Keeping every word the same, return the listing from its first line until the line holding "Flow sky130, 594" has been returned as well.

# # # #
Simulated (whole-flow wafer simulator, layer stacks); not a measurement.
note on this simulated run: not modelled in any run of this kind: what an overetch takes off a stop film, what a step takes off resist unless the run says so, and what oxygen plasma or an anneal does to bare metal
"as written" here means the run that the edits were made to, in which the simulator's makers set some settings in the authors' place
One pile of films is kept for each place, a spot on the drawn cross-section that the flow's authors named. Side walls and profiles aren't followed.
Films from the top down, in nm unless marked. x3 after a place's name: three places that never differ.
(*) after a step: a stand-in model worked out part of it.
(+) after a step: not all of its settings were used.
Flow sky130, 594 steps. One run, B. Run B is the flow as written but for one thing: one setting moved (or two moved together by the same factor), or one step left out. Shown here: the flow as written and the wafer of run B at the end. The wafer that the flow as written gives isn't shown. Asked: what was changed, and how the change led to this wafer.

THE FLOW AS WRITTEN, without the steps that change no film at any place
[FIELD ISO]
# # # #

▶ **Written reply**:
Simulated (whole-flow wafer simulator, layer stacks); not a measurement.
note on this simulated run: not modelled in any run of this kind: what an overetch takes off a stop film, what a step takes off resist unless the run says so, and what oxygen plasma or an anneal does to bare metal
"as written" here means the run that the edits were made to, in which the simulator's makers set some settings in the authors' place
One pile of films is kept for each place, a spot on the drawn cross-section that the flow's authors named. Side walls and profiles aren't followed.
Films from the top down, in nm unless marked. x3 after a place's name: three places that never differ.
(*) after a step: a stand-in model worked out part of it.
(+) after a step: not all of its settings were used.
Flow sky130, 594 steps. One run, B. Run B is the flow as written but for one thing: one setting moved (or two moved together by the same factor), or one step left out. Shown here: the flow as written and the wafer of run B at the end. The wafer that the flow as written gives isn't shown. Asked: what was changed, and how the change led to this wafer.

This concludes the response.